■ WORK INSTRUCTION: All lines from the first line of the material up to and including the line with "(+) following a" must be copied exactly, and no others.

■ EXCERPTED DATA:
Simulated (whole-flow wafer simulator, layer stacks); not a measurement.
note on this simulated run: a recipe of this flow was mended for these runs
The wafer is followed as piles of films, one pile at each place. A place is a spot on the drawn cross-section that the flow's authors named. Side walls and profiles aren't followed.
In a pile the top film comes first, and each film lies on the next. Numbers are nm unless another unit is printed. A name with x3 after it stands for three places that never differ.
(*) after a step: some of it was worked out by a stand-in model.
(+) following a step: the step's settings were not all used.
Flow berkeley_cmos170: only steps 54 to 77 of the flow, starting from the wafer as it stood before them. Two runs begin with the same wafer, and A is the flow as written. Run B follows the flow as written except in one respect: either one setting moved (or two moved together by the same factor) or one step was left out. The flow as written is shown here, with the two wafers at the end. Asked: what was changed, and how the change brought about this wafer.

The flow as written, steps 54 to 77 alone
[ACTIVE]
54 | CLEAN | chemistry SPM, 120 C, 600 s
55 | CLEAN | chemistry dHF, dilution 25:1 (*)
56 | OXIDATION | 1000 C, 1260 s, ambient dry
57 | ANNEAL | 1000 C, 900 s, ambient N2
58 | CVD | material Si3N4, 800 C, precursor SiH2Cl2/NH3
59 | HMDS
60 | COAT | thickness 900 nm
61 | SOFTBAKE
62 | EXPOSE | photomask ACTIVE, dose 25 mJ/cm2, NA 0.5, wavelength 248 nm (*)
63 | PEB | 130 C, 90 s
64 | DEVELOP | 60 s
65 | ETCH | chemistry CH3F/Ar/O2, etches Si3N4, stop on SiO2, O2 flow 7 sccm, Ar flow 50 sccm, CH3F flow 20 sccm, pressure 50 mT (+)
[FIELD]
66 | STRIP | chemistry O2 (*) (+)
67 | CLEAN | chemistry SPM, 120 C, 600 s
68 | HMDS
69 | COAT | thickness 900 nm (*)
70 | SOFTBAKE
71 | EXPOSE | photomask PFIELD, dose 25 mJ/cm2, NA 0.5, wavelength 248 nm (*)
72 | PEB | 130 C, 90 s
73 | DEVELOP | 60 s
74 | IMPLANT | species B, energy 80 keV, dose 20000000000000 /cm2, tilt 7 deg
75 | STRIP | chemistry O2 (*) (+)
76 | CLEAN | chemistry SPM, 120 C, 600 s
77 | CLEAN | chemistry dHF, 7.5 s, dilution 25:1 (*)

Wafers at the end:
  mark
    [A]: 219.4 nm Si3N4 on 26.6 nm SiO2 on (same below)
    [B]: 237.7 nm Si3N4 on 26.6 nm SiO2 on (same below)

■ EXERCISE OUTPUT:
Simulated (whole-flow wafer simulator, layer stacks); not a measurement.
note on this simulated run: a recipe of this flow was mended for these runs
The wafer is followed as piles of films, one pile at each place. A place is a spot on the drawn cross-section that the flow's authors named. Side walls and profiles aren't followed.
In a pile the top film comes first, and each film lies on the next. Numbers are nm unless another unit is printed. A name with x3 after it stands for three places that never differ.
(*) after a step: some of it was worked out by a stand-in model.
(+) following a step: the step's settings were not all used.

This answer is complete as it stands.